** Brief **
Please return all of the entries below exactly as they are written.

** Entries provided **
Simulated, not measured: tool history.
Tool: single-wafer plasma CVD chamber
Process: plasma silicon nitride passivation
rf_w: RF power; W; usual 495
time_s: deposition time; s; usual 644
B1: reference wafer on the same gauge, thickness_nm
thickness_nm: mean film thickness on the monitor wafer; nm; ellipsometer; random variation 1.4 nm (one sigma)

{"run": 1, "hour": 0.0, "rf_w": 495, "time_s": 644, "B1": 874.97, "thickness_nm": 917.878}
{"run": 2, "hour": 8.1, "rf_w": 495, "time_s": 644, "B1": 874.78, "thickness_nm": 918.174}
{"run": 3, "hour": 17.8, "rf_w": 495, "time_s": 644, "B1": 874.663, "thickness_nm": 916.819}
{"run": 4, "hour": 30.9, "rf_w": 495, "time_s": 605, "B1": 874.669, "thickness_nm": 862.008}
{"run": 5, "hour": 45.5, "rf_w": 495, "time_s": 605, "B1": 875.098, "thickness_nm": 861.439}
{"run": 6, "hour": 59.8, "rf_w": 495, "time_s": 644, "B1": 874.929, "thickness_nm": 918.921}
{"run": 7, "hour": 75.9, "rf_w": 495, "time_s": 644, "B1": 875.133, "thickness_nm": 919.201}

** Response area **
Simulated, not measured: tool history.
Tool: single-wafer plasma CVD chamber
Process: plasma silicon nitride passivation
rf_w: RF power; W; usual 495
time_s: deposition time; s; usual 644
B1: reference wafer on the same gauge, thickness_nm
thickness_nm: mean film thickness on the monitor wafer; nm; ellipsometer; random variation 1.4 nm (one sigma)

{"run": 1, "hour": 0.0, "rf_w": 495, "time_s": 644, "B1": 874.97, "thickness_nm": 917.878}
{"run": 2, "hour": 8.1, "rf_w": 495, "time_s": 644, "B1": 874.78, "thickness_nm": 918.174}
{"run": 3, "hour": 17.8, "rf_w": 495, "time_s": 644, "B1": 874.663, "thickness_nm": 916.819}
{"run": 4, "hour": 30.9, "rf_w": 495, "time_s": 605, "B1": 874.669, "thickness_nm": 862.008}
{"run": 5, "hour": 45.5, "rf_w": 495, "time_s": 605, "B1": 875.098, "thickness_nm": 861.439}
{"run": 6, "hour": 59.8, "rf_w": 495, "time_s": 644, "B1": 874.929, "thickness_nm": 918.921}
{"run": 7, "hour": 75.9, "rf_w": 495, "time_s": 644, "B1": 875.133, "thickness_nm": 919.201}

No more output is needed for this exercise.